GIVEN INFORMATION
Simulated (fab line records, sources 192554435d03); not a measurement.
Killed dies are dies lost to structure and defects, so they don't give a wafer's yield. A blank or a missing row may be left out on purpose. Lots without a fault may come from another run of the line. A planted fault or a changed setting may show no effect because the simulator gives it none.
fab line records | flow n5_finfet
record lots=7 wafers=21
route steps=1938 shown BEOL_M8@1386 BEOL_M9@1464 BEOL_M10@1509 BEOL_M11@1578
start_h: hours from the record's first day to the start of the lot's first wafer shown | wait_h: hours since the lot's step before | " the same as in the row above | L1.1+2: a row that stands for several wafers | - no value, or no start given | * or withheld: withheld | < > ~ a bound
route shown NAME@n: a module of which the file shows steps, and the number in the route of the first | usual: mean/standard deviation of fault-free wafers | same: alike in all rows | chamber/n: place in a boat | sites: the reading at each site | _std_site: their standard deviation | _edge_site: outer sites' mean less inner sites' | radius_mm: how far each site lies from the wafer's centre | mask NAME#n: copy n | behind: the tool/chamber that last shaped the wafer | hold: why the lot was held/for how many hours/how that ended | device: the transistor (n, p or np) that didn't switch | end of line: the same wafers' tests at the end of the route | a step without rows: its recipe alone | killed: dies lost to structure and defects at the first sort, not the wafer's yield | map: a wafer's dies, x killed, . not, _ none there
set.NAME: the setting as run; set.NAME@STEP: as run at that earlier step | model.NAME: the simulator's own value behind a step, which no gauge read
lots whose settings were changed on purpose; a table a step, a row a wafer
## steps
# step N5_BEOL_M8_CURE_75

WORK INSTRUCTION
What is needed is an exact repetition of the lines from the first line of the records through the line containing "start_h: hours from", both ends included, and nothing more.

TASK SOLUTION
Simulated (fab line records, sources 192554435d03); not a measurement.
Killed dies are dies lost to structure and defects, so they don't give a wafer's yield. A blank or a missing row may be left out on purpose. Lots without a fault may come from another run of the line. A planted fault or a changed setting may show no effect because the simulator gives it none.
fab line records | flow n5_finfet
record lots=7 wafers=21
route steps=1938 shown BEOL_M8@1386 BEOL_M9@1464 BEOL_M10@1509 BEOL_M11@1578
start_h: hours from the record's first day to the start of the lot's first wafer shown | wait_h: hours since the lot's step before | " the same as in the row above | L1.1+2: a row that stands for several wafers | - no value, or no start given | * or withheld: withheld | < > ~ a bound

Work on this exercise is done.